——

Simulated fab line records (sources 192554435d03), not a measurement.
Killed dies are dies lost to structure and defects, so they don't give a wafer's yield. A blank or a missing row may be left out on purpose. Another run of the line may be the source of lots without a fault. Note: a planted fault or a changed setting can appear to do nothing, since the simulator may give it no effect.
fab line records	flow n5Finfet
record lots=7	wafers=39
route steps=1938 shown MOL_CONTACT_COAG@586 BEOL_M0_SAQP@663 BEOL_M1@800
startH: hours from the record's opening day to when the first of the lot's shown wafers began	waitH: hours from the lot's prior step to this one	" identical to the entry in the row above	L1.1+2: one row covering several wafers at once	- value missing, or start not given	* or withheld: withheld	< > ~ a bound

——

[Work instruction]:
Print exactly the lines above from the one with "Killed dies are" to the one with "route steps=1938 shown", including both.

[Exercise result]:
Killed dies are dies lost to structure and defects, so they don't give a wafer's yield. A blank or a missing row may be left out on purpose. Another run of the line may be the source of lots without a fault. Note: a planted fault or a changed setting can appear to do nothing, since the simulator may give it no effect.
fab line records	flow n5Finfet
record lots=7	wafers=39
route steps=1938 shown MOL_CONTACT_COAG@586 BEOL_M0_SAQP@663 BEOL_M1@800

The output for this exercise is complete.